ACTION ITEM:
Repeat all of the data precisely.

DATA PROVIDED:
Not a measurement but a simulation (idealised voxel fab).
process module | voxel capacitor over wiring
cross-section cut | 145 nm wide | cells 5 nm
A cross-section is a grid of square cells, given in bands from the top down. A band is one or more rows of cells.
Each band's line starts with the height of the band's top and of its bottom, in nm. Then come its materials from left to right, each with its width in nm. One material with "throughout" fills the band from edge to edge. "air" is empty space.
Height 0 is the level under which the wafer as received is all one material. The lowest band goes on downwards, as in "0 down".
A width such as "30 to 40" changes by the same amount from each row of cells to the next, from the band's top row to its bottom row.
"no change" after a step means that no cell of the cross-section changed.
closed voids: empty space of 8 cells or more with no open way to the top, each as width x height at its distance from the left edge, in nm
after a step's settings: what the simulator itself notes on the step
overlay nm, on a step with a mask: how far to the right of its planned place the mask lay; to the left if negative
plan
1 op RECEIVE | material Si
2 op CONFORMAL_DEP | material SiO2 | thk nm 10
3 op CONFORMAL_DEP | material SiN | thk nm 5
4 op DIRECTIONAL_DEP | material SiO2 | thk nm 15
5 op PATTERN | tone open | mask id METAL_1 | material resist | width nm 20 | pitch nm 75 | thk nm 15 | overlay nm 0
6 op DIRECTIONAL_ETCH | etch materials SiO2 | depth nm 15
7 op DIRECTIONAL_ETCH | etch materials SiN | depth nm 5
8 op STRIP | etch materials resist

EXERCISE RESULT:
Not a measurement but a simulation (idealised voxel fab).
process module | voxel capacitor over wiring
cross-section cut | 145 nm wide | cells 5 nm
A cross-section is a grid of square cells, given in bands from the top down. A band is one or more rows of cells.
Each band's line starts with the height of the band's top and of its bottom, in nm. Then come its materials from left to right, each with its width in nm. One material with "throughout" fills the band from edge to edge. "air" is empty space.
Height 0 is the level under which the wafer as received is all one material. The lowest band goes on downwards, as in "0 down".
A width such as "30 to 40" changes by the same amount from each row of cells to the next, from the band's top row to its bottom row.
"no change" after a step means that no cell of the cross-section changed.
closed voids: empty space of 8 cells or more with no open way to the top, each as width x height at its distance from the left edge, in nm
after a step's settings: what the simulator itself notes on the step
overlay nm, on a step with a mask: how far to the right of its planned place the mask lay; to the left if negative
plan
1 op RECEIVE | material Si
2 op CONFORMAL_DEP | material SiO2 | thk nm 10
3 op CONFORMAL_DEP | material SiN | thk nm 5
4 op DIRECTIONAL_DEP | material SiO2 | thk nm 15
5 op PATTERN | tone open | mask id METAL_1 | material resist | width nm 20 | pitch nm 75 | thk nm 15 | overlay nm 0
6 op DIRECTIONAL_ETCH | etch materials SiO2 | depth nm 15
7 op DIRECTIONAL_ETCH | etch materials SiN | depth nm 5
8 op STRIP | etch materials resist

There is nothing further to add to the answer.